##### Data records #####

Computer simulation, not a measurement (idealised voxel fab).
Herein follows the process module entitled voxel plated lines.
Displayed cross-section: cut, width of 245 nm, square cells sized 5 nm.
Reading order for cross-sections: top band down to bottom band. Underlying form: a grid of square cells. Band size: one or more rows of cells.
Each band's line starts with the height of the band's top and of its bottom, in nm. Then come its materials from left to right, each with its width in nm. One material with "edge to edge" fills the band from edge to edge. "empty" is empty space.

#####

▶ **Assigned task**: All of the records above should be repeated exactly.

▶ **Answer box**:
Computer simulation, not a measurement (idealised voxel fab).
Herein follows the process module entitled voxel plated lines.
Displayed cross-section: cut, width of 245 nm, square cells sized 5 nm.
Reading order for cross-sections: top band down to bottom band. Underlying form: a grid of square cells. Band size: one or more rows of cells.
Each band's line starts with the height of the band's top and of its bottom, in nm. Then come its materials from left to right, each with its width in nm. One material with "edge to edge" fills the band from edge to edge. "empty" is empty space.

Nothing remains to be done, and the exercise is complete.